### Dataset extract
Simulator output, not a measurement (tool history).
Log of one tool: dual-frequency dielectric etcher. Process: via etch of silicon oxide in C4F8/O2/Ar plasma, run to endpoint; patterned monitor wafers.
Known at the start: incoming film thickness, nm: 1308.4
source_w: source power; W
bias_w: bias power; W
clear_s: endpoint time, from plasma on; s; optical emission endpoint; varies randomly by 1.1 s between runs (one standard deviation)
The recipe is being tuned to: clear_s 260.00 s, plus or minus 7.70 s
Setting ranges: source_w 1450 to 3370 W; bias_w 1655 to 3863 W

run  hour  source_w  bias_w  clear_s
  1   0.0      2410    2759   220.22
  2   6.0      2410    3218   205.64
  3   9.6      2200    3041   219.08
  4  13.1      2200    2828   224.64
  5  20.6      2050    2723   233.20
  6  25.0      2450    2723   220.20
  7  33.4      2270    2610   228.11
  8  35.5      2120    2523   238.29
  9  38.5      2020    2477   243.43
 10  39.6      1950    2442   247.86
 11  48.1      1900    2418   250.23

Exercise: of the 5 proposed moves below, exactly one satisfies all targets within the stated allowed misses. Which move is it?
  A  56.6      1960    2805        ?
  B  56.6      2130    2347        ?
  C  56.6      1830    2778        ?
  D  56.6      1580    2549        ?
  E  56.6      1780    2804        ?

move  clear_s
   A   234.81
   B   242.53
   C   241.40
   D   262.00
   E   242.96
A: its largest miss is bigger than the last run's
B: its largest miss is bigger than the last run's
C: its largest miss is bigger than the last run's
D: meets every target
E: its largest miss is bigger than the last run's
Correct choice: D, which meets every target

### Work request
In the listing above, reproduce the first line and each one after it through the line that contains "A: its largest".

### Written solution
Simulator output, not a measurement (tool history).
Log of one tool: dual-frequency dielectric etcher. Process: via etch of silicon oxide in C4F8/O2/Ar plasma, run to endpoint; patterned monitor wafers.
Known at the start: incoming film thickness, nm: 1308.4
source_w: source power; W
bias_w: bias power; W
clear_s: endpoint time, from plasma on; s; optical emission endpoint; varies randomly by 1.1 s between runs (one standard deviation)
The recipe is being tuned to: clear_s 260.00 s, plus or minus 7.70 s
Setting ranges: source_w 1450 to 3370 W; bias_w 1655 to 3863 W

run  hour  source_w  bias_w  clear_s
  1   0.0      2410    2759   220.22
  2   6.0      2410    3218   205.64
  3   9.6      2200    3041   219.08
  4  13.1      2200    2828   224.64
  5  20.6      2050    2723   233.20
  6  25.0      2450    2723   220.20
  7  33.4      2270    2610   228.11
  8  35.5      2120    2523   238.29
  9  38.5      2020    2477   243.43
 10  39.6      1950    2442   247.86
 11  48.1      1900    2418   250.23

Exercise: of the 5 proposed moves below, exactly one satisfies all targets within the stated allowed misses. Which move is it?
  A  56.6      1960    2805        ?
  B  56.6      2130    2347        ?
  C  56.6      1830    2778        ?
  D  56.6      1580    2549        ?
  E  56.6      1780    2804        ?

move  clear_s
   A   234.81
   B   242.53
   C   241.40
   D   262.00
   E   242.96
A: its largest miss is bigger than the last run's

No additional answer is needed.